Repeat exactly the lines from the start of the material below up to and including the "Problem report, 8D" line.

[[ Study material open ]]

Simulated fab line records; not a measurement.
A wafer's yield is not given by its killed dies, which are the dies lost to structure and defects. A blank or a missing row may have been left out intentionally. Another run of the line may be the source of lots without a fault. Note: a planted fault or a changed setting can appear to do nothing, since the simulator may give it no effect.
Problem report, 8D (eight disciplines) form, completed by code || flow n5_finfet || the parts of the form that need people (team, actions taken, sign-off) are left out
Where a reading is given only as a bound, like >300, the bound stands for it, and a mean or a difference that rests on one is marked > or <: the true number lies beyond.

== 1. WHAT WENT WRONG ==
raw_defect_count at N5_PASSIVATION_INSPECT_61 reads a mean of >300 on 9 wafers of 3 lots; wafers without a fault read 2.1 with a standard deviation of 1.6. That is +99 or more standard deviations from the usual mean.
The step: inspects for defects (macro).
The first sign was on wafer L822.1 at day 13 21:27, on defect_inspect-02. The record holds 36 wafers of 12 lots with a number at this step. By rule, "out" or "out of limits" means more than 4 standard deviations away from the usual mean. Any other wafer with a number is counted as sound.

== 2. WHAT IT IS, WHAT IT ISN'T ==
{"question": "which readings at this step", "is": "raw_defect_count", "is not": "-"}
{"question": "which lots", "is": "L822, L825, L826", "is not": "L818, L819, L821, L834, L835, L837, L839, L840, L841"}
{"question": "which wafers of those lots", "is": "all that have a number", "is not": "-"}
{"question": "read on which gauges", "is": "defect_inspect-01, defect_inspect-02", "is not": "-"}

[[ Study material closed ]]

* [Task result]
Simulated fab line records; not a measurement.
A wafer's yield is not given by its killed dies, which are the dies lost to structure and defects. A blank or a missing row may have been left out intentionally. Another run of the line may be the source of lots without a fault. Note: a planted fault or a changed setting can appear to do nothing, since the simulator may give it no effect.
Problem report, 8D (eight disciplines) form, completed by code || flow n5_finfet || the parts of the form that need people (team, actions taken, sign-off) are left out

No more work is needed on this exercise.